▸ SOURCE DATA
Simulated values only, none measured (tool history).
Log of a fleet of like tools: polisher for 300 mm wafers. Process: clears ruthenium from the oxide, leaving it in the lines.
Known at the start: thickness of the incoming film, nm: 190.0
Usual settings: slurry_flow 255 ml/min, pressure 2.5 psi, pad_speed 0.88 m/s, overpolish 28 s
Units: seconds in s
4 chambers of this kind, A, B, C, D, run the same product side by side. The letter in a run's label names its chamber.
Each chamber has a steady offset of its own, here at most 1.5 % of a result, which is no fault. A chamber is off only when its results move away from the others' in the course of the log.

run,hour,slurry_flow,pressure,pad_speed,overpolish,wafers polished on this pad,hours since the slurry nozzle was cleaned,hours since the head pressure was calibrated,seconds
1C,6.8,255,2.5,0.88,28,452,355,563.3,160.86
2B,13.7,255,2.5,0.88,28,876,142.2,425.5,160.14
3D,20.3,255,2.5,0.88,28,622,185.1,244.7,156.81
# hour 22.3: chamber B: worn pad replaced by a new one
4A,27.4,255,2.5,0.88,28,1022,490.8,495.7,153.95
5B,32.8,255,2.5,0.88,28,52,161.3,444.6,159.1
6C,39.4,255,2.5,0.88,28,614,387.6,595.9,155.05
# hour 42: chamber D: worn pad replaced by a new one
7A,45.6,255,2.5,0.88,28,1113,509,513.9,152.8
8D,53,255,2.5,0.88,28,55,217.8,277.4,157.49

▸ WORK ITEM
Take the lines above from the one containing "Units: seconds in s" to the one containing "Each chamber has" and retype them exactly, both ends included, with nothing added.

▸ RESPONSE BOX
Units: seconds in s
4 chambers of this kind, A, B, C, D, run the same product side by side. The letter in a run's label names its chamber.
Each chamber has a steady offset of its own, here at most 1.5 % of a result, which is no fault. A chamber is off only when its results move away from the others' in the course of the log.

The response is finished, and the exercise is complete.